☆ ☆ ☆ ☆
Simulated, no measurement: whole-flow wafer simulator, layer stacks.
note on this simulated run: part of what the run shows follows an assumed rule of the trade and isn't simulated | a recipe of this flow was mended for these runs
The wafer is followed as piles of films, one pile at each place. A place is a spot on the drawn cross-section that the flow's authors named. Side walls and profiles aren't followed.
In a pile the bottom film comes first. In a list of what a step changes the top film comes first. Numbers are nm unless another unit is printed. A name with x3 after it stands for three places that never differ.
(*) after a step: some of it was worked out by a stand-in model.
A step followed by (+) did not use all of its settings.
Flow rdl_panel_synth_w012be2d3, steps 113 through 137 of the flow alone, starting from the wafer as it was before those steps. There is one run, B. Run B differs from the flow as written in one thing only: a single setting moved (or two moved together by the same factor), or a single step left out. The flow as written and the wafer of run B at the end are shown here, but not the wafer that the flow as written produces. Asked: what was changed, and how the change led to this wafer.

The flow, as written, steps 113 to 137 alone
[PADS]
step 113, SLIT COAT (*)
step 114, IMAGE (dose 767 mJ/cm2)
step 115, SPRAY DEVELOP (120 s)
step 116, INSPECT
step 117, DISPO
☆ ☆ ☆ ☆

Requirement: For the lines above, output exactly those from the line containing "In a pile the" through the line containing "A step followed", and skip the others.

Exercise output:
In a pile the bottom film comes first. In a list of what a step changes the top film comes first. Numbers are nm unless another unit is printed. A name with x3 after it stands for three places that never differ.
(*) after a step: some of it was worked out by a stand-in model.
A step followed by (+) did not use all of its settings.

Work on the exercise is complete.